GIVEN DATA ▸
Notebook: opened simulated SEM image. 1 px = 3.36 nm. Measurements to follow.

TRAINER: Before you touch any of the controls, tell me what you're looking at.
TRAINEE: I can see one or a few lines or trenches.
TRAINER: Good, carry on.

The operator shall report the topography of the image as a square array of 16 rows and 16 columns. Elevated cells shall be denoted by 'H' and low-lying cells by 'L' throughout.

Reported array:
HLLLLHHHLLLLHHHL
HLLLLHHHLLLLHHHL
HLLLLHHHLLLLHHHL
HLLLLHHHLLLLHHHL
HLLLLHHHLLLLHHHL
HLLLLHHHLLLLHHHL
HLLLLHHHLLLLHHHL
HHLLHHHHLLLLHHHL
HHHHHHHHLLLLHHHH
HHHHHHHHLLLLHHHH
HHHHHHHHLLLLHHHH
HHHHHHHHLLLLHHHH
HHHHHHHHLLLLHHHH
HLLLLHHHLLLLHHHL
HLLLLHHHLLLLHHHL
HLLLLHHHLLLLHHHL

BRIEF ▸
All of the data above should be output exactly.

ANSWER SPACE ▸
Notebook: opened simulated SEM image. 1 px = 3.36 nm. Measurements to follow.

TRAINER: Before you touch any of the controls, tell me what you're looking at.
TRAINEE: I can see one or a few lines or trenches.
TRAINER: Good, carry on.

The operator shall report the topography of the image as a square array of 16 rows and 16 columns. Elevated cells shall be denoted by 'H' and low-lying cells by 'L' throughout.

Reported array:
HLLLLHHHLLLLHHHL
HLLLLHHHLLLLHHHL
HLLLLHHHLLLLHHHL
HLLLLHHHLLLLHHHL
HLLLLHHHLLLLHHHL
HLLLLHHHLLLLHHHL
HLLLLHHHLLLLHHHL
HHLLHHHHLLLLHHHL
HHHHHHHHLLLLHHHH
HHHHHHHHLLLLHHHH
HHHHHHHHLLLLHHHH
HHHHHHHHLLLLHHHH
HHHHHHHHLLLLHHHH
HLLLLHHHLLLLHHHL
HLLLLHHHLLLLHHHL
HLLLLHHHLLLLHHHL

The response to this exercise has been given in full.